◆ **ASSIGNMENT**
The expected output is the first line of the data below and every line after it, up to and including the line containing "Run 7, hour", each reproduced exactly.

◆ **PROVIDED MATERIAL**
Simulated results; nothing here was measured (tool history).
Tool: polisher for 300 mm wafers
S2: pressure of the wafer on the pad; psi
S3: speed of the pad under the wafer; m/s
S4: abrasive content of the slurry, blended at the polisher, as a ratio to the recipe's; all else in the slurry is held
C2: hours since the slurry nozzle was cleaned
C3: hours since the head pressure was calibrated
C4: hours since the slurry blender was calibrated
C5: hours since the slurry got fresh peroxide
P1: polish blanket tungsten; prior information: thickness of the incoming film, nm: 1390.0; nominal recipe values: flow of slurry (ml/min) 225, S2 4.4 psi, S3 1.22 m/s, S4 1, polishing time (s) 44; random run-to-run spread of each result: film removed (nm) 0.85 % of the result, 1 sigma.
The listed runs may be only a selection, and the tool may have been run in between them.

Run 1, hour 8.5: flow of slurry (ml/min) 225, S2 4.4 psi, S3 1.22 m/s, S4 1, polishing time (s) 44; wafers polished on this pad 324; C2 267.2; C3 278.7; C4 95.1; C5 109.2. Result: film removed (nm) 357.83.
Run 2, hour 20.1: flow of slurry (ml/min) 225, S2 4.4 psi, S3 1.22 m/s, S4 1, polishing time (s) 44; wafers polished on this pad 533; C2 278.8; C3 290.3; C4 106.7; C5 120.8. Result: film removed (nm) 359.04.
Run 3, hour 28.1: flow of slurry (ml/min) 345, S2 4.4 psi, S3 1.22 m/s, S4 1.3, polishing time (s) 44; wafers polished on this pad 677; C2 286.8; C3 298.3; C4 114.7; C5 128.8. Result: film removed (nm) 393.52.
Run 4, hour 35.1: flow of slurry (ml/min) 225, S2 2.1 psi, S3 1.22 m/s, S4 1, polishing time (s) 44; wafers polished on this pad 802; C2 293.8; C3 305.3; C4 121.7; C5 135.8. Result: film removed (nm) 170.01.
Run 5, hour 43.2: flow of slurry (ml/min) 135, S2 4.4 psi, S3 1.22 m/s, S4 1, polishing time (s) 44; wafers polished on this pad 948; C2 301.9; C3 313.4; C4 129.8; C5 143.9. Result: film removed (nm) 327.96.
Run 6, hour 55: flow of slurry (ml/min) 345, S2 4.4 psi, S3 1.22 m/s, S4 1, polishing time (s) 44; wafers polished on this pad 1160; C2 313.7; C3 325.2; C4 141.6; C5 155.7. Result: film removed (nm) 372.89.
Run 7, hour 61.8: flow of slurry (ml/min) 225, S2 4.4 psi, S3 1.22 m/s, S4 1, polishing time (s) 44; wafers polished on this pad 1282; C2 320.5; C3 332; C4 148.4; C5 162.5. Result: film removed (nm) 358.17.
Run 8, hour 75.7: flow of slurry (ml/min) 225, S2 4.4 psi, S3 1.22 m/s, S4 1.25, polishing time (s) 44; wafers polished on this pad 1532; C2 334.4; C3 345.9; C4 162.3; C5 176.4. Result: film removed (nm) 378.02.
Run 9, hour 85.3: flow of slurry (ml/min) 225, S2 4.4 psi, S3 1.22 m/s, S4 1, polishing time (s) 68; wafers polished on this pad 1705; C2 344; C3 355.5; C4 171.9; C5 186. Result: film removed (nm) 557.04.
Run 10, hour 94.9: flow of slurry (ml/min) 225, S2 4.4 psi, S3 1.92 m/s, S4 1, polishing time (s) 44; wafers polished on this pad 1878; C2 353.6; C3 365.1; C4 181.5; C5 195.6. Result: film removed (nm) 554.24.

◆ **WRITTEN SOLUTION**
Simulated results; nothing here was measured (tool history).
Tool: polisher for 300 mm wafers
S2: pressure of the wafer on the pad; psi
S3: speed of the pad under the wafer; m/s
S4: abrasive content of the slurry, blended at the polisher, as a ratio to the recipe's; all else in the slurry is held
C2: hours since the slurry nozzle was cleaned
C3: hours since the head pressure was calibrated
C4: hours since the slurry blender was calibrated
C5: hours since the slurry got fresh peroxide
P1: polish blanket tungsten; prior information: thickness of the incoming film, nm: 1390.0; nominal recipe values: flow of slurry (ml/min) 225, S2 4.4 psi, S3 1.22 m/s, S4 1, polishing time (s) 44; random run-to-run spread of each result: film removed (nm) 0.85 % of the result, 1 sigma.
The listed runs may be only a selection, and the tool may have been run in between them.

Run 1, hour 8.5: flow of slurry (ml/min) 225, S2 4.4 psi, S3 1.22 m/s, S4 1, polishing time (s) 44; wafers polished on this pad 324; C2 267.2; C3 278.7; C4 95.1; C5 109.2. Result: film removed (nm) 357.83.
Run 2, hour 20.1: flow of slurry (ml/min) 225, S2 4.4 psi, S3 1.22 m/s, S4 1, polishing time (s) 44; wafers polished on this pad 533; C2 278.8; C3 290.3; C4 106.7; C5 120.8. Result: film removed (nm) 359.04.
Run 3, hour 28.1: flow of slurry (ml/min) 345, S2 4.4 psi, S3 1.22 m/s, S4 1.3, polishing time (s) 44; wafers polished on this pad 677; C2 286.8; C3 298.3; C4 114.7; C5 128.8. Result: film removed (nm) 393.52.
Run 4, hour 35.1: flow of slurry (ml/min) 225, S2 2.1 psi, S3 1.22 m/s, S4 1, polishing time (s) 44; wafers polished on this pad 802; C2 293.8; C3 305.3; C4 121.7; C5 135.8. Result: film removed (nm) 170.01.
Run 5, hour 43.2: flow of slurry (ml/min) 135, S2 4.4 psi, S3 1.22 m/s, S4 1, polishing time (s) 44; wafers polished on this pad 948; C2 301.9; C3 313.4; C4 129.8; C5 143.9. Result: film removed (nm) 327.96.
Run 6, hour 55: flow of slurry (ml/min) 345, S2 4.4 psi, S3 1.22 m/s, S4 1, polishing time (s) 44; wafers polished on this pad 1160; C2 313.7; C3 325.2; C4 141.6; C5 155.7. Result: film removed (nm) 372.89.
Run 7, hour 61.8: flow of slurry (ml/min) 225, S2 4.4 psi, S3 1.22 m/s, S4 1, polishing time (s) 44; wafers polished on this pad 1282; C2 320.5; C3 332; C4 148.4; C5 162.5. Result: film removed (nm) 358.17.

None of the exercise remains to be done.